* Source material:
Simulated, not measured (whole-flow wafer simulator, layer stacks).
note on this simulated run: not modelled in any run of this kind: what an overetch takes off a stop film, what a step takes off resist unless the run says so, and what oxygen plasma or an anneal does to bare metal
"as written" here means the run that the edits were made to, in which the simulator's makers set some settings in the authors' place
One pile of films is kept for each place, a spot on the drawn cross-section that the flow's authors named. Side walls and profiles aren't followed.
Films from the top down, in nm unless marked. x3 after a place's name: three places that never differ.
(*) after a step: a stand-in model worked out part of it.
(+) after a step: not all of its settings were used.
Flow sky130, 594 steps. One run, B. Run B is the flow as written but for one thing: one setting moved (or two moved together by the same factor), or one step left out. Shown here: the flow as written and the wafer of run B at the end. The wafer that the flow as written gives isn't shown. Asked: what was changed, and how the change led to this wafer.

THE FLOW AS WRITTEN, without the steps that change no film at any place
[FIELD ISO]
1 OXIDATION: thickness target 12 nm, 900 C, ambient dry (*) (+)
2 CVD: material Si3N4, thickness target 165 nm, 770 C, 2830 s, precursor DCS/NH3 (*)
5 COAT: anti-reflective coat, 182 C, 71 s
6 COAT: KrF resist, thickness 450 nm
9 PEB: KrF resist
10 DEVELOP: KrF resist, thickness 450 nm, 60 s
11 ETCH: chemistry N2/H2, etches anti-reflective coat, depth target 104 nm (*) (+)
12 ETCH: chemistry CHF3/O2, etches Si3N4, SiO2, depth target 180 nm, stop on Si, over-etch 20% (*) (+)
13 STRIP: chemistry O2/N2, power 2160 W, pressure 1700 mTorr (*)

* Work task: Would you retype the whole listing, exactly as it reads?

* Reply:
Simulated, not measured (whole-flow wafer simulator, layer stacks).
note on this simulated run: not modelled in any run of this kind: what an overetch takes off a stop film, what a step takes off resist unless the run says so, and what oxygen plasma or an anneal does to bare metal
"as written" here means the run that the edits were made to, in which the simulator's makers set some settings in the authors' place
One pile of films is kept for each place, a spot on the drawn cross-section that the flow's authors named. Side walls and profiles aren't followed.
Films from the top down, in nm unless marked. x3 after a place's name: three places that never differ.
(*) after a step: a stand-in model worked out part of it.
(+) after a step: not all of its settings were used.
Flow sky130, 594 steps. One run, B. Run B is the flow as written but for one thing: one setting moved (or two moved together by the same factor), or one step left out. Shown here: the flow as written and the wafer of run B at the end. The wafer that the flow as written gives isn't shown. Asked: what was changed, and how the change led to this wafer.

THE FLOW AS WRITTEN, without the steps that change no film at any place
[FIELD ISO]
1 OXIDATION: thickness target 12 nm, 900 C, ambient dry (*) (+)
2 CVD: material Si3N4, thickness target 165 nm, 770 C, 2830 s, precursor DCS/NH3 (*)
5 COAT: anti-reflective coat, 182 C, 71 s
6 COAT: KrF resist, thickness 450 nm
9 PEB: KrF resist
10 DEVELOP: KrF resist, thickness 450 nm, 60 s
11 ETCH: chemistry N2/H2, etches anti-reflective coat, depth target 104 nm (*) (+)
12 ETCH: chemistry CHF3/O2, etches Si3N4, SiO2, depth target 180 nm, stop on Si, over-etch 20% (*) (+)
13 STRIP: chemistry O2/N2, power 2160 W, pressure 1700 mTorr (*)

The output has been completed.